§ **Task item**
Everything from the first line of the records to the line containing "S5: polishing time; s", inclusive, is to be extracted exactly, and nothing more.

§ **Supplied entries**
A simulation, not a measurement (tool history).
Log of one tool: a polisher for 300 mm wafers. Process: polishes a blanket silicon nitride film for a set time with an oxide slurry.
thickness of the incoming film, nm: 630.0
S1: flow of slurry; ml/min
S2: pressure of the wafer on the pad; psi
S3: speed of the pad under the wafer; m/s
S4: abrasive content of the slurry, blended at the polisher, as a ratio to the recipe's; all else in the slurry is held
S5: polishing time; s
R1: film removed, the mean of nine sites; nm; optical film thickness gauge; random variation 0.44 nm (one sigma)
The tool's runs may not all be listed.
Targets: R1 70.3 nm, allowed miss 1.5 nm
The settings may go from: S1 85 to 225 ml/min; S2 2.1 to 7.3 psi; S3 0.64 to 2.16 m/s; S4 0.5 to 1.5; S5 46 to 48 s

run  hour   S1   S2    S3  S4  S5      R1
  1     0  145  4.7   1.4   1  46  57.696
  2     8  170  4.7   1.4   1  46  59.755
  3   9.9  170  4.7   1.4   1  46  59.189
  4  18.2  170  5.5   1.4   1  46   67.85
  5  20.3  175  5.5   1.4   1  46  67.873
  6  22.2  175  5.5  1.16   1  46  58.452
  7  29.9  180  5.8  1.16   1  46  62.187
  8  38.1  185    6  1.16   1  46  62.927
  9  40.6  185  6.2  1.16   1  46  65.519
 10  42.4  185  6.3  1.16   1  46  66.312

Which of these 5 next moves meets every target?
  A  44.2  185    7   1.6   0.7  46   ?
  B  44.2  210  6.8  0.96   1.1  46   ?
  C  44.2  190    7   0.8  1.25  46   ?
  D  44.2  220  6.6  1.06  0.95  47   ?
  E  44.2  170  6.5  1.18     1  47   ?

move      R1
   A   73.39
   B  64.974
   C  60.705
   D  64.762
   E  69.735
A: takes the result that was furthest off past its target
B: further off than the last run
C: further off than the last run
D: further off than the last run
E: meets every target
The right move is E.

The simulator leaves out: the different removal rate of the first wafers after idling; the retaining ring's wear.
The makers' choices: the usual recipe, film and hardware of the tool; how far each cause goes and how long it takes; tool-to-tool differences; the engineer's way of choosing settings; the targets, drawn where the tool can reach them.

§ **Worked solution**
A simulation, not a measurement (tool history).
Log of one tool: a polisher for 300 mm wafers. Process: polishes a blanket silicon nitride film for a set time with an oxide slurry.
thickness of the incoming film, nm: 630.0
S1: flow of slurry; ml/min
S2: pressure of the wafer on the pad; psi
S3: speed of the pad under the wafer; m/s
S4: abrasive content of the slurry, blended at the polisher, as a ratio to the recipe's; all else in the slurry is held
S5: polishing time; s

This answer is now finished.